### WORK TASK
Restate the listing exactly and in full.

### MATERIAL PROVIDED
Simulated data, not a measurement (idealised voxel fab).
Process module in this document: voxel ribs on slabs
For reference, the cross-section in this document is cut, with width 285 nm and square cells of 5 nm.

### TASK RESULT
Simulated data, not a measurement (idealised voxel fab).
Process module in this document: voxel ribs on slabs
For reference, the cross-section in this document is cut, with width 285 nm and square cells of 5 nm.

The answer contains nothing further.